Source material
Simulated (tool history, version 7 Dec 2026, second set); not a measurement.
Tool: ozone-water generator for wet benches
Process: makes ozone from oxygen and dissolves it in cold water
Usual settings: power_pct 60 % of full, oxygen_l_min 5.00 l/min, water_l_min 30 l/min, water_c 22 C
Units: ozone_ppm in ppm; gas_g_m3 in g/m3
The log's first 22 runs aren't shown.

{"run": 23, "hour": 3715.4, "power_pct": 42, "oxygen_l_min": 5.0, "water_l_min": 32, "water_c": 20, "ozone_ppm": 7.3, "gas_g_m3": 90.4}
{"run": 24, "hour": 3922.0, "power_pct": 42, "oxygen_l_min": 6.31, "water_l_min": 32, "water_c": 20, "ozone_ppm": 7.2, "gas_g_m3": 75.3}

Work order
Repeat the entries shown above, every one, word for word.

Answer box
Simulated (tool history, version 7 Dec 2026, second set); not a measurement.
Tool: ozone-water generator for wet benches
Process: makes ozone from oxygen and dissolves it in cold water
Usual settings: power_pct 60 % of full, oxygen_l_min 5.00 l/min, water_l_min 30 l/min, water_c 22 C
Units: ozone_ppm in ppm; gas_g_m3 in g/m3
The log's first 22 runs aren't shown.

{"run": 23, "hour": 3715.4, "power_pct": 42, "oxygen_l_min": 5.0, "water_l_min": 32, "water_c": 20, "ozone_ppm": 7.3, "gas_g_m3": 90.4}
{"run": 24, "hour": 3922.0, "power_pct": 42, "oxygen_l_min": 6.31, "water_l_min": 32, "water_c": 20, "ozone_ppm": 7.2, "gas_g_m3": 75.3}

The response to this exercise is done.